--- START ---

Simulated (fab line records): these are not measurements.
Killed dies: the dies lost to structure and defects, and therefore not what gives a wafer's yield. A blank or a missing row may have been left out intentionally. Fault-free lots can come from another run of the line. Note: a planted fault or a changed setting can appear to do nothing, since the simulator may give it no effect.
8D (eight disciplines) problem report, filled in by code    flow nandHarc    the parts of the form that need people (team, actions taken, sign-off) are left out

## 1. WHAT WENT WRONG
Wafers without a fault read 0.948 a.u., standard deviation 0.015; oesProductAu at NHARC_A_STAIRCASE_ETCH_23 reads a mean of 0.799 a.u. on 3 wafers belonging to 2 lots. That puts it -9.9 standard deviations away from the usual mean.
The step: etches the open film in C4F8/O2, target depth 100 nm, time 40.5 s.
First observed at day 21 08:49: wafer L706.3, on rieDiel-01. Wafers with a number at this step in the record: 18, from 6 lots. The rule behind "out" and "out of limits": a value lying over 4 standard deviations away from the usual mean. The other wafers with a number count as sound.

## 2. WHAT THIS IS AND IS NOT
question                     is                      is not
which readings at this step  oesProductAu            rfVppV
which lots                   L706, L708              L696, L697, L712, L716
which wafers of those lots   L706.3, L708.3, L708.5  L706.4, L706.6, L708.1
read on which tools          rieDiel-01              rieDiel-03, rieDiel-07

--- END ---

Work task:
Reproduce word for word the material above, starting with the line that has "## 1. WHAT WENT WRONG" and stopping after the line that has "which wafers of".

Task response:
## 1. WHAT WENT WRONG
Wafers without a fault read 0.948 a.u., standard deviation 0.015; oesProductAu at NHARC_A_STAIRCASE_ETCH_23 reads a mean of 0.799 a.u. on 3 wafers belonging to 2 lots. That puts it -9.9 standard deviations away from the usual mean.
The step: etches the open film in C4F8/O2, target depth 100 nm, time 40.5 s.
First observed at day 21 08:49: wafer L706.3, on rieDiel-01. Wafers with a number at this step in the record: 18, from 6 lots. The rule behind "out" and "out of limits": a value lying over 4 standard deviations away from the usual mean. The other wafers with a number count as sound.

## 2. WHAT THIS IS AND IS NOT
question                     is                      is not
which readings at this step  oesProductAu            rfVppV
which lots                   L706, L708              L696, L697, L712, L716
which wafers of those lots   L706.3, L708.3, L708.5  L706.4, L706.6, L708.1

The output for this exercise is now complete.